Material shown →
**********

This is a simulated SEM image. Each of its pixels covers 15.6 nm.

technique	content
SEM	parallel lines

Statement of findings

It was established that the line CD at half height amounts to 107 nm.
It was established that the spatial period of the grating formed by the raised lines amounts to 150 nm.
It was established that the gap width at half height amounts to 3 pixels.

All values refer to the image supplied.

**********

Work item → Retype the portion of the data above that starts on the line with "It was established that the spatial" and finishes on the line with "It was established that the gap", including both of those lines.

Exercise response →
It was established that the spatial period of the grating formed by the raised lines amounts to 150 nm.
It was established that the gap width at half height amounts to 3 pixels.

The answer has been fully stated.